Action item: Every line of the listing is to be returned exactly as given.

• • • •
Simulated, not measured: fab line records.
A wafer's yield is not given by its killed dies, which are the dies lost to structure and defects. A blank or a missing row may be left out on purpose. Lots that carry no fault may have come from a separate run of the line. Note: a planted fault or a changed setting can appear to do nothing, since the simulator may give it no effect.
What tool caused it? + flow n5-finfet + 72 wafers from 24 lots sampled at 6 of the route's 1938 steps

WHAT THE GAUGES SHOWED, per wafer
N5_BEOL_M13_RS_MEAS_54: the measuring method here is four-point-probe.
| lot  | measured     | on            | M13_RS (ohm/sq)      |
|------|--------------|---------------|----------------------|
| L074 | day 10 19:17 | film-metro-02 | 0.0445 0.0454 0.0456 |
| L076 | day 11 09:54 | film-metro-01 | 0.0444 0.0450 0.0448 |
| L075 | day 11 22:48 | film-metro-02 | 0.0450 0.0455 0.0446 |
• • • •

Answer space:
Simulated, not measured: fab line records.
A wafer's yield is not given by its killed dies, which are the dies lost to structure and defects. A blank or a missing row may be left out on purpose. Lots that carry no fault may have come from a separate run of the line. Note: a planted fault or a changed setting can appear to do nothing, since the simulator may give it no effect.
What tool caused it? + flow n5-finfet + 72 wafers from 24 lots sampled at 6 of the route's 1938 steps

WHAT THE GAUGES SHOWED, per wafer
N5_BEOL_M13_RS_MEAS_54: the measuring method here is four-point-probe.
| lot  | measured     | on            | M13_RS (ohm/sq)      |
|------|--------------|---------------|----------------------|
| L074 | day 10 19:17 | film-metro-02 | 0.0445 0.0454 0.0456 |
| L076 | day 11 09:54 | film-metro-01 | 0.0444 0.0450 0.0448 |
| L075 | day 11 22:48 | film-metro-02 | 0.0450 0.0455 0.0446 |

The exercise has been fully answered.